**Assigned task**
Print the data that follows without changing a single word.

==== Record set ====

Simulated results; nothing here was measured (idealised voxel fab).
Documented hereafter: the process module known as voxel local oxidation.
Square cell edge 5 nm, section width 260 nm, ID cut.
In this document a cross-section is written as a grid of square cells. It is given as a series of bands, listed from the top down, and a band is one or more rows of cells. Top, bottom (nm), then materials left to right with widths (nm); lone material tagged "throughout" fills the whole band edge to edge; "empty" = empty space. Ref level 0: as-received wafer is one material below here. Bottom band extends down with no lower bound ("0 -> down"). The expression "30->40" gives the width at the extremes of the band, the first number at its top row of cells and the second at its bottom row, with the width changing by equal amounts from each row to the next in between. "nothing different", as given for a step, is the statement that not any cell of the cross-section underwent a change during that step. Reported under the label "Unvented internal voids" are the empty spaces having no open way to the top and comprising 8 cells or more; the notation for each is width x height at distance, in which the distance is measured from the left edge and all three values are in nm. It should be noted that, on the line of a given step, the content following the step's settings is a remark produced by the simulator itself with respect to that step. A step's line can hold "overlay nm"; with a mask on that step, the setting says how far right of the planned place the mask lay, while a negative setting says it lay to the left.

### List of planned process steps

====

**Exercise result**
Simulated results; nothing here was measured (idealised voxel fab).
Documented hereafter: the process module known as voxel local oxidation.
Square cell edge 5 nm, section width 260 nm, ID cut.
In this document a cross-section is written as a grid of square cells. It is given as a series of bands, listed from the top down, and a band is one or more rows of cells. Top, bottom (nm), then materials left to right with widths (nm); lone material tagged "throughout" fills the whole band edge to edge; "empty" = empty space. Ref level 0: as-received wafer is one material below here. Bottom band extends down with no lower bound ("0 -> down"). The expression "30->40" gives the width at the extremes of the band, the first number at its top row of cells and the second at its bottom row, with the width changing by equal amounts from each row to the next in between. "nothing different", as given for a step, is the statement that not any cell of the cross-section underwent a change during that step. Reported under the label "Unvented internal voids" are the empty spaces having no open way to the top and comprising 8 cells or more; the notation for each is width x height at distance, in which the distance is measured from the left edge and all three values are in nm. It should be noted that, on the line of a given step, the content following the step's settings is a remark produced by the simulator itself with respect to that step. A step's line can hold "overlay nm"; with a mask on that step, the setting says how far right of the planned place the mask lay, while a negative setting says it lay to the left.

### List of planned process steps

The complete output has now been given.